Data excerpts Start Marker

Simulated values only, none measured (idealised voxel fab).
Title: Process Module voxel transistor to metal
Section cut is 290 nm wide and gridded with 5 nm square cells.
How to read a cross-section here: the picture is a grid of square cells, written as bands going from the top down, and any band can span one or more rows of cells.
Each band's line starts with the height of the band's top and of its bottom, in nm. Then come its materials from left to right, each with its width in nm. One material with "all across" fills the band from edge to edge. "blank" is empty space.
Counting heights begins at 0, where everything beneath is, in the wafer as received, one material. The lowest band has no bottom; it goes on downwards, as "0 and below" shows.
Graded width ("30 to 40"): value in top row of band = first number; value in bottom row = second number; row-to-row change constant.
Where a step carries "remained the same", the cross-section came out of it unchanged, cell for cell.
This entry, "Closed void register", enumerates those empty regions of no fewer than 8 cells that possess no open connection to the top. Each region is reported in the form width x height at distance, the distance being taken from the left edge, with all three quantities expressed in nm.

Data excerpts End Marker

Reproduce the listing above in full, word for word.

# Answer space
Simulated values only, none measured (idealised voxel fab).
Title: Process Module voxel transistor to metal
Section cut is 290 nm wide and gridded with 5 nm square cells.
How to read a cross-section here: the picture is a grid of square cells, written as bands going from the top down, and any band can span one or more rows of cells.
Each band's line starts with the height of the band's top and of its bottom, in nm. Then come its materials from left to right, each with its width in nm. One material with "all across" fills the band from edge to edge. "blank" is empty space.
Counting heights begins at 0, where everything beneath is, in the wafer as received, one material. The lowest band has no bottom; it goes on downwards, as "0 and below" shows.
Graded width ("30 to 40"): value in top row of band = first number; value in bottom row = second number; row-to-row change constant.
Where a step carries "remained the same", the cross-section came out of it unchanged, cell for cell.
This entry, "Closed void register", enumerates those empty regions of no fewer than 8 cells that possess no open connection to the top. Each region is reported in the form width x height at distance, the distance being taken from the left edge, with all three quantities expressed in nm.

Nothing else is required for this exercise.